§ Exercise: The complete listing should be restated word for word.

____ Listed entries

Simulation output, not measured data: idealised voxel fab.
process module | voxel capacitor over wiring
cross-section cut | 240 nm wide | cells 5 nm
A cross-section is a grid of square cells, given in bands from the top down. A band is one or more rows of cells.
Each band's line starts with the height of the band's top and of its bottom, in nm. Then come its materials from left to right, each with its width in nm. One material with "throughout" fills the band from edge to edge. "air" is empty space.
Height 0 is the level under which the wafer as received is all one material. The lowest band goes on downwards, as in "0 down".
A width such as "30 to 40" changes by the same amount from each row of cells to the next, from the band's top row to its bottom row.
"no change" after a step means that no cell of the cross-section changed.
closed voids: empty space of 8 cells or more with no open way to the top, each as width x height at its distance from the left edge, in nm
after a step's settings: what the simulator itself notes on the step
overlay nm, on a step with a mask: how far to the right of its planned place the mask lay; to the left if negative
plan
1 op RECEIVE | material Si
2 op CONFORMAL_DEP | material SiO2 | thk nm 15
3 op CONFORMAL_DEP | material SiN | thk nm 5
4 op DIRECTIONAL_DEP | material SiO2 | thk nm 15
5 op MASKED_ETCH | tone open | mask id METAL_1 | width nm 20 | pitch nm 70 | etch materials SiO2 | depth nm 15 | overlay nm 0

________

§ Response box:
Simulation output, not measured data: idealised voxel fab.
process module | voxel capacitor over wiring
cross-section cut | 240 nm wide | cells 5 nm
A cross-section is a grid of square cells, given in bands from the top down. A band is one or more rows of cells.
Each band's line starts with the height of the band's top and of its bottom, in nm. Then come its materials from left to right, each with its width in nm. One material with "throughout" fills the band from edge to edge. "air" is empty space.
Height 0 is the level under which the wafer as received is all one material. The lowest band goes on downwards, as in "0 down".
A width such as "30 to 40" changes by the same amount from each row of cells to the next, from the band's top row to its bottom row.
"no change" after a step means that no cell of the cross-section changed.
closed voids: empty space of 8 cells or more with no open way to the top, each as width x height at its distance from the left edge, in nm
after a step's settings: what the simulator itself notes on the step
overlay nm, on a step with a mask: how far to the right of its planned place the mask lay; to the left if negative
plan
1 op RECEIVE | material Si
2 op CONFORMAL_DEP | material SiO2 | thk nm 15
3 op CONFORMAL_DEP | material SiN | thk nm 5
4 op DIRECTIONAL_DEP | material SiO2 | thk nm 15
5 op MASKED_ETCH | tone open | mask id METAL_1 | width nm 20 | pitch nm 70 | etch materials SiO2 | depth nm 15 | overlay nm 0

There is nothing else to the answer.